+++
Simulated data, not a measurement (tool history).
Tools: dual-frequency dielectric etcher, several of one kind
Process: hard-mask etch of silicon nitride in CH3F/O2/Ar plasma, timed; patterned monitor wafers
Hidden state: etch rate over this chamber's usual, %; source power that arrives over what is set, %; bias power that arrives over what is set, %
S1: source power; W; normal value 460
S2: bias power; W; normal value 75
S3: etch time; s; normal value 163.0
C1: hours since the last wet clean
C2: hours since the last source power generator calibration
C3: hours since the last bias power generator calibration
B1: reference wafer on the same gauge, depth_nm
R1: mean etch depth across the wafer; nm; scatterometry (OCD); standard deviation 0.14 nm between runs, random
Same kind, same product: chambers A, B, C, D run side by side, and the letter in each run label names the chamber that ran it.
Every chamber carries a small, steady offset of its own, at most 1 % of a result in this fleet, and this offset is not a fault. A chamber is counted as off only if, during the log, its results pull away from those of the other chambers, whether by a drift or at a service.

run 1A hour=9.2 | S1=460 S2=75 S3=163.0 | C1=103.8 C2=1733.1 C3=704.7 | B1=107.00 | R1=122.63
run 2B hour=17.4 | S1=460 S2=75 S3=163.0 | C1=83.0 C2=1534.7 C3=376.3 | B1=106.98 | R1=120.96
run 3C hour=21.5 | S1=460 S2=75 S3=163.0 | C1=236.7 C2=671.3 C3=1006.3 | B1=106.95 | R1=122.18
+++

• _Assignment_:
Write out exactly the lines from the start of the material through the line with "C1: hours since the last wet clean". No other output is expected.

• _Expected answer_:
Simulated data, not a measurement (tool history).
Tools: dual-frequency dielectric etcher, several of one kind
Process: hard-mask etch of silicon nitride in CH3F/O2/Ar plasma, timed; patterned monitor wafers
Hidden state: etch rate over this chamber's usual, %; source power that arrives over what is set, %; bias power that arrives over what is set, %
S1: source power; W; normal value 460
S2: bias power; W; normal value 75
S3: etch time; s; normal value 163.0
C1: hours since the last wet clean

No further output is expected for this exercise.